══════

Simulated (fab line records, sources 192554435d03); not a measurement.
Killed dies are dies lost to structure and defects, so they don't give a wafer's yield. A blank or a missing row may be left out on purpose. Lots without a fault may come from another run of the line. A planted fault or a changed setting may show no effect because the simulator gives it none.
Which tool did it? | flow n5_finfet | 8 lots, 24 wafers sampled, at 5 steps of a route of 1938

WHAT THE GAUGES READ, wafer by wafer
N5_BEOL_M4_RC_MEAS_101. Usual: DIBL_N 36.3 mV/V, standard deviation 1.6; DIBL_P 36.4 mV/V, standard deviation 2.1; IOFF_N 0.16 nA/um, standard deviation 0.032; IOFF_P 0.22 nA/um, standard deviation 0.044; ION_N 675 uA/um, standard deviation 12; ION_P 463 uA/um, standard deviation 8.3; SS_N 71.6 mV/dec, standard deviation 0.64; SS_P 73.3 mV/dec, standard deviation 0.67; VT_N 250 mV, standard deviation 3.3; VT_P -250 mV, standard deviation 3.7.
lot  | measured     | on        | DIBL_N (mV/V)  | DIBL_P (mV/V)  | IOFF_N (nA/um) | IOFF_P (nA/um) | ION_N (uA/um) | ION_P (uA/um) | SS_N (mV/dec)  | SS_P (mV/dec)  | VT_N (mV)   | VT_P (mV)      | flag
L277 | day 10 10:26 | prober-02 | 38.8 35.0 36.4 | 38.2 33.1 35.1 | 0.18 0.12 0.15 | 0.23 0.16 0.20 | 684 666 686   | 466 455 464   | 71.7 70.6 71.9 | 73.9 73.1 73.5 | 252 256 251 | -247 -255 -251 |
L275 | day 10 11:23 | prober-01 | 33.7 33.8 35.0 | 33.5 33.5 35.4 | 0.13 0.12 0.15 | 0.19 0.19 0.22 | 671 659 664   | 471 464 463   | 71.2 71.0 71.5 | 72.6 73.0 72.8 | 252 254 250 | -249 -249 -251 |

══════

## ASSIGNMENT
In the data above, find the line with "Which tool did" and the line with "N5_BEOL_M4_RC_MEAS_101. Usual: DIBL_N". Retype both, plus every line between them, exactly.

## ANSWER BOX
Which tool did it? | flow n5_finfet | 8 lots, 24 wafers sampled, at 5 steps of a route of 1938

WHAT THE GAUGES READ, wafer by wafer
N5_BEOL_M4_RC_MEAS_101. Usual: DIBL_N 36.3 mV/V, standard deviation 1.6; DIBL_P 36.4 mV/V, standard deviation 2.1; IOFF_N 0.16 nA/um, standard deviation 0.032; IOFF_P 0.22 nA/um, standard deviation 0.044; ION_N 675 uA/um, standard deviation 12; ION_P 463 uA/um, standard deviation 8.3; SS_N 71.6 mV/dec, standard deviation 0.64; SS_P 73.3 mV/dec, standard deviation 0.67; VT_N 250 mV, standard deviation 3.3; VT_P -250 mV, standard deviation 3.7.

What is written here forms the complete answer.